PROVIDED MATERIAL:
>>>

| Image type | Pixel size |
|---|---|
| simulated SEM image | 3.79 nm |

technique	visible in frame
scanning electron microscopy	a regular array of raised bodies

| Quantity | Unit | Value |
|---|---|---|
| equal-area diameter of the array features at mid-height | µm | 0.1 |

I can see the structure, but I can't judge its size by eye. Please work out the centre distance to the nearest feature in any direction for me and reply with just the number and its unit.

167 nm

<<<

Quote the listing word for word from its first line through the line in which "I can see the" appears.

TASK RESPONSE:
| Image type | Pixel size |
|---|---|
| simulated SEM image | 3.79 nm |

technique	visible in frame
scanning electron microscopy	a regular array of raised bodies

| Quantity | Unit | Value |
|---|---|---|
| equal-area diameter of the array features at mid-height | µm | 0.1 |

I can see the structure, but I can't judge its size by eye. Please work out the centre distance to the nearest feature in any direction for me and reply with just the number and its unit.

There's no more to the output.